## REQUIRED ACTION
Your answer should consist of the complete listing, repeated verbatim.

## DATA SHOWN
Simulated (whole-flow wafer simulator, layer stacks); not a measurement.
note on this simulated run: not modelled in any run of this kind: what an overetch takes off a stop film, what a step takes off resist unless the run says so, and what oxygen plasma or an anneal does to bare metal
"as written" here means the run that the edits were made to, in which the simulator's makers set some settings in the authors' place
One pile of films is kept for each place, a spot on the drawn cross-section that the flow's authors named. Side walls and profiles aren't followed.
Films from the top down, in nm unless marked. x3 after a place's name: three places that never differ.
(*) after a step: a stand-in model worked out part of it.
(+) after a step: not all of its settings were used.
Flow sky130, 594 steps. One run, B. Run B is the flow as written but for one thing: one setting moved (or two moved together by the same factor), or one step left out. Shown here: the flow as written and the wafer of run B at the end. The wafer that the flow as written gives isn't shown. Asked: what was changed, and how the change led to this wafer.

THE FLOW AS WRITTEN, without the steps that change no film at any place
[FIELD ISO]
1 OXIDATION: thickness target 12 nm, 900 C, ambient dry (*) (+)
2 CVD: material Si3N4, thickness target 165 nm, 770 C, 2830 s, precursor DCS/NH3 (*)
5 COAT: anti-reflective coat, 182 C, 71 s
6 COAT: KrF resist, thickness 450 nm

## ANSWER SPACE
Simulated (whole-flow wafer simulator, layer stacks); not a measurement.
note on this simulated run: not modelled in any run of this kind: what an overetch takes off a stop film, what a step takes off resist unless the run says so, and what oxygen plasma or an anneal does to bare metal
"as written" here means the run that the edits were made to, in which the simulator's makers set some settings in the authors' place
One pile of films is kept for each place, a spot on the drawn cross-section that the flow's authors named. Side walls and profiles aren't followed.
Films from the top down, in nm unless marked. x3 after a place's name: three places that never differ.
(*) after a step: a stand-in model worked out part of it.
(+) after a step: not all of its settings were used.
Flow sky130, 594 steps. One run, B. Run B is the flow as written but for one thing: one setting moved (or two moved together by the same factor), or one step left out. Shown here: the flow as written and the wafer of run B at the end. The wafer that the flow as written gives isn't shown. Asked: what was changed, and how the change led to this wafer.

THE FLOW AS WRITTEN, without the steps that change no film at any place
[FIELD ISO]
1 OXIDATION: thickness target 12 nm, 900 C, ambient dry (*) (+)
2 CVD: material Si3N4, thickness target 165 nm, 770 C, 2830 s, precursor DCS/NH3 (*)
5 COAT: anti-reflective coat, 182 C, 71 s
6 COAT: KrF resist, thickness 450 nm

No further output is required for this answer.